▸ WORK INSTRUCTION:
Only a slice of the listing below is wanted. Retype the lines from the one containing "fab line records ; flow n5_finfet" through the one containing "lots that met", exactly, both ends included.

###

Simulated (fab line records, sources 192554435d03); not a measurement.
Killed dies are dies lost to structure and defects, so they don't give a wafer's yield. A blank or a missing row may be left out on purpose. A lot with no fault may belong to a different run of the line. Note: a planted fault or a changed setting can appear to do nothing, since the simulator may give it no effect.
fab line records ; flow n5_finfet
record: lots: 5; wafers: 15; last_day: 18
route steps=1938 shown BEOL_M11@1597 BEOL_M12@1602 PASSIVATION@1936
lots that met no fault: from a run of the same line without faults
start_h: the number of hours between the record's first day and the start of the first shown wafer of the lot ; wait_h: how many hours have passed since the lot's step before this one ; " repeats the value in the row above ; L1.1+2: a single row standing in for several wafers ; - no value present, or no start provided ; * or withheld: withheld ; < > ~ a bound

###

▸ WRITTEN REPLY:
fab line records ; flow n5_finfet
record: lots: 5; wafers: 15; last_day: 18
route steps=1938 shown BEOL_M11@1597 BEOL_M12@1602 PASSIVATION@1936
lots that met no fault: from a run of the same line without faults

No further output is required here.